=====
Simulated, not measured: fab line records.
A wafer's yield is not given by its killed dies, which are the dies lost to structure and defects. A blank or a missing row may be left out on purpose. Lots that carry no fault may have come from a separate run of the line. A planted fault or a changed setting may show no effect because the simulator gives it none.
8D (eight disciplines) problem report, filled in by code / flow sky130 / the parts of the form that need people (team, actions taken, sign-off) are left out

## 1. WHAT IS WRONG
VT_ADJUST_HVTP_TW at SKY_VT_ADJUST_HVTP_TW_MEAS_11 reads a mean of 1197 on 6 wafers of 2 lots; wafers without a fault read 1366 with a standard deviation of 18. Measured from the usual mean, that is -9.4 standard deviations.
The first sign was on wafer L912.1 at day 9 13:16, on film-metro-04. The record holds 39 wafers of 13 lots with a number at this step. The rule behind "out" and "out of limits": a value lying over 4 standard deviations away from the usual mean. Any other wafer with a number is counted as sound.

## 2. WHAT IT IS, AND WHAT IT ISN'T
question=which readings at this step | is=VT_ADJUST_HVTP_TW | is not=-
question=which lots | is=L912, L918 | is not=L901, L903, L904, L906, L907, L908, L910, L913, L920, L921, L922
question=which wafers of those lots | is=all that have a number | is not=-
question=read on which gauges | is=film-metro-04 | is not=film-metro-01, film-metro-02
=====

*Work order*: Restate, please, word for word the span of records running from the first line to the line bearing "## 1. WHAT IS WRONG", both included, and nothing outside it.

*Task output*:
Simulated, not measured: fab line records.
A wafer's yield is not given by its killed dies, which are the dies lost to structure and defects. A blank or a missing row may be left out on purpose. Lots that carry no fault may have come from a separate run of the line. A planted fault or a changed setting may show no effect because the simulator gives it none.
8D (eight disciplines) problem report, filled in by code / flow sky130 / the parts of the form that need people (team, actions taken, sign-off) are left out

## 1. WHAT IS WRONG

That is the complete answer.